::::

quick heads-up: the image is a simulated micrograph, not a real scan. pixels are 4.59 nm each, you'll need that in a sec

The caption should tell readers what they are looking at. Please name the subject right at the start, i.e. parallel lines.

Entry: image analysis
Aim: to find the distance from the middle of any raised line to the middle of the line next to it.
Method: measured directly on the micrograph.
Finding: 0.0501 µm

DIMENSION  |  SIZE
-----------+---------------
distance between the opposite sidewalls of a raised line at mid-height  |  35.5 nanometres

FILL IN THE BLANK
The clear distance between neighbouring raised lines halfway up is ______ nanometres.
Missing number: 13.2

::::

→ **ASSIGNED TASK**:
Your reply should be every line of the material, transcribed exactly.

→ **RESULT**:
quick heads-up: the image is a simulated micrograph, not a real scan. pixels are 4.59 nm each, you'll need that in a sec

The caption should tell readers what they are looking at. Please name the subject right at the start, i.e. parallel lines.

Entry: image analysis
Aim: to find the distance from the middle of any raised line to the middle of the line next to it.
Method: measured directly on the micrograph.
Finding: 0.0501 µm

DIMENSION  |  SIZE
-----------+---------------
distance between the opposite sidewalls of a raised line at mid-height  |  35.5 nanometres

FILL IN THE BLANK
The clear distance between neighbouring raised lines halfway up is ______ nanometres.
Missing number: 13.2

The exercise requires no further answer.